Action item ->
Given the records below, would you repeat exactly the lines that begin at the one containing "which wafers of" and end at the one containing "Counting: a tool", inclusive?

Given data ->
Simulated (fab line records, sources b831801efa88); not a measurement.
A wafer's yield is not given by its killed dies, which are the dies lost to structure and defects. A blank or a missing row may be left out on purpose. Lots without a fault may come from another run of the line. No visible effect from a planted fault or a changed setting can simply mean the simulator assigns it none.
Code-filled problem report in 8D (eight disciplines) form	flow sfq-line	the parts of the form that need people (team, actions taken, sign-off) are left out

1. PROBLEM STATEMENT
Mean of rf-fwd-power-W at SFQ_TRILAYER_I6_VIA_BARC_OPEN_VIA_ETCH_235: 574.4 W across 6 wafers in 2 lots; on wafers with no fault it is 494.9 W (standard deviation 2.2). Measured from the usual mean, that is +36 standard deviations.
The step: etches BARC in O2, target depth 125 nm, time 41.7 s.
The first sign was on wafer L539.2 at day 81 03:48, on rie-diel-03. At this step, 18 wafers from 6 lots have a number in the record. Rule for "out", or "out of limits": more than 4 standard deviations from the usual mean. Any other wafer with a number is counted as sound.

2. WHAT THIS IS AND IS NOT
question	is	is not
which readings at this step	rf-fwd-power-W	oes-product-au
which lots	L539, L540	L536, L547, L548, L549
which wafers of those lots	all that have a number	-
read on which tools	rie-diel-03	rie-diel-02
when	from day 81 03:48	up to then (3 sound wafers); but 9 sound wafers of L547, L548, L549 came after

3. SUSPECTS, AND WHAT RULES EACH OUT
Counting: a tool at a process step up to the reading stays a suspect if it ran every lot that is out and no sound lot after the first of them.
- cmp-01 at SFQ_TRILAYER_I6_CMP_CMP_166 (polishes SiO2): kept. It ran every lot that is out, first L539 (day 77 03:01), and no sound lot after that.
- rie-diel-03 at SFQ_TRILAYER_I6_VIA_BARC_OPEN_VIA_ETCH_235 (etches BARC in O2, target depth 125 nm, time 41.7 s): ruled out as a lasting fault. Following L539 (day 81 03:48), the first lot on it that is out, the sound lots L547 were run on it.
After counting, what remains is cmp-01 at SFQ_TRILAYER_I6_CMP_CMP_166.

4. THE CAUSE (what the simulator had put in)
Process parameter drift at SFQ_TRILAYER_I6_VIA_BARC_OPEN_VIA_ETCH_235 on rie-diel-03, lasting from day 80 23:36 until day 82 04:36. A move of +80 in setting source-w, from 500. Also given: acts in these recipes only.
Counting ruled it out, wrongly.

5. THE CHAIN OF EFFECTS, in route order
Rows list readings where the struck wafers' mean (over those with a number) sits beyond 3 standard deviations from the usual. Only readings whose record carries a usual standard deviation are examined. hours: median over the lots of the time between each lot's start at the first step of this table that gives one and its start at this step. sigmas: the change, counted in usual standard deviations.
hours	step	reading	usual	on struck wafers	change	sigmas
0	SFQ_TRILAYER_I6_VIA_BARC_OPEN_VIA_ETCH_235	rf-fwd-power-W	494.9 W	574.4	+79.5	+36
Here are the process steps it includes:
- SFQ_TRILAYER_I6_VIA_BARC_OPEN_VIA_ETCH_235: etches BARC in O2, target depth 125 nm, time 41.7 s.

Answer box ->
which wafers of those lots	all that have a number	-
read on which tools	rie-diel-03	rie-diel-02
when	from day 81 03:48	up to then (3 sound wafers); but 9 sound wafers of L547, L548, L549 came after

3. SUSPECTS, AND WHAT RULES EACH OUT
Counting: a tool at a process step up to the reading stays a suspect if it ran every lot that is out and no sound lot after the first of them.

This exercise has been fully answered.